**DATA EXTRACTS**
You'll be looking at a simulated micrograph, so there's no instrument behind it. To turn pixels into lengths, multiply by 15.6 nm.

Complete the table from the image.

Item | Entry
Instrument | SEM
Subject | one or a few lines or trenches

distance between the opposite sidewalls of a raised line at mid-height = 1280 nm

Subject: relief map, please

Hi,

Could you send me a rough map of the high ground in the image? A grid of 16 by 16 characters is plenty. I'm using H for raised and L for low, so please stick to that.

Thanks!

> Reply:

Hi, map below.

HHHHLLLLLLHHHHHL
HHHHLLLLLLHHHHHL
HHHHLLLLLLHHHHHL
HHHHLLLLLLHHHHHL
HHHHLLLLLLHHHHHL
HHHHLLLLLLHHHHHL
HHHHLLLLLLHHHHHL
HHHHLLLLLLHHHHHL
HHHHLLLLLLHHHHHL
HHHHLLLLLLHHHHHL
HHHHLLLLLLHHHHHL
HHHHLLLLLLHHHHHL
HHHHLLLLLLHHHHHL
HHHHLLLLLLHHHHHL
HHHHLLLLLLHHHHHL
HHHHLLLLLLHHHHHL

**WORK ITEM**
Beginning with the first line of the records above, reproduce each line exactly, ending at the line that contains "Subject | one or a few lines or trenches", and leave out everything else.

**ANSWER SECTION**
You'll be looking at a simulated micrograph, so there's no instrument behind it. To turn pixels into lengths, multiply by 15.6 nm.

Complete the table from the image.

Item | Entry
Instrument | SEM
Subject | one or a few lines or trenches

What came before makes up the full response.